● REQUIRED ACTION: Every entry should be copied exactly, with nothing added or dropped.

● PROVIDED DATA:
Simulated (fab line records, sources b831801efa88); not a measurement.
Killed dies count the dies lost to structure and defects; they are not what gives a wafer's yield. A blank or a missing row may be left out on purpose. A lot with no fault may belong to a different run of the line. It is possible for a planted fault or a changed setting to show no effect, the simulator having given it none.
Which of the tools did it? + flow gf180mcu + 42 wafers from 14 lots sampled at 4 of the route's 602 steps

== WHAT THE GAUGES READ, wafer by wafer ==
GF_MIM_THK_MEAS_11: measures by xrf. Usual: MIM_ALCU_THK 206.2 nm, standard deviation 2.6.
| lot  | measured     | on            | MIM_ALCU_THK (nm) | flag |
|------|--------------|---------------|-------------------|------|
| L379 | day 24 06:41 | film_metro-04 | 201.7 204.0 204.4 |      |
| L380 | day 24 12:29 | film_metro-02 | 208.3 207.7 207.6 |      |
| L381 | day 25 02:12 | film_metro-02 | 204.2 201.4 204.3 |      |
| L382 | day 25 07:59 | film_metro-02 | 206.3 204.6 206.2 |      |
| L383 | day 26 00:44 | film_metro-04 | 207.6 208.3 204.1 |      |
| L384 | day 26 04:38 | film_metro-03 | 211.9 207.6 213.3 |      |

● EXERCISE OUTPUT:
Simulated (fab line records, sources b831801efa88); not a measurement.
Killed dies count the dies lost to structure and defects; they are not what gives a wafer's yield. A blank or a missing row may be left out on purpose. A lot with no fault may belong to a different run of the line. It is possible for a planted fault or a changed setting to show no effect, the simulator having given it none.
Which of the tools did it? + flow gf180mcu + 42 wafers from 14 lots sampled at 4 of the route's 602 steps

== WHAT THE GAUGES READ, wafer by wafer ==
GF_MIM_THK_MEAS_11: measures by xrf. Usual: MIM_ALCU_THK 206.2 nm, standard deviation 2.6.
| lot  | measured     | on            | MIM_ALCU_THK (nm) | flag |
|------|--------------|---------------|-------------------|------|
| L379 | day 24 06:41 | film_metro-04 | 201.7 204.0 204.4 |      |
| L380 | day 24 12:29 | film_metro-02 | 208.3 207.7 207.6 |      |
| L381 | day 25 02:12 | film_metro-02 | 204.2 201.4 204.3 |      |
| L382 | day 25 07:59 | film_metro-02 | 206.3 204.6 206.2 |      |
| L383 | day 26 00:44 | film_metro-04 | 207.6 208.3 204.1 |      |
| L384 | day 26 04:38 | film_metro-03 | 211.9 207.6 213.3 |      |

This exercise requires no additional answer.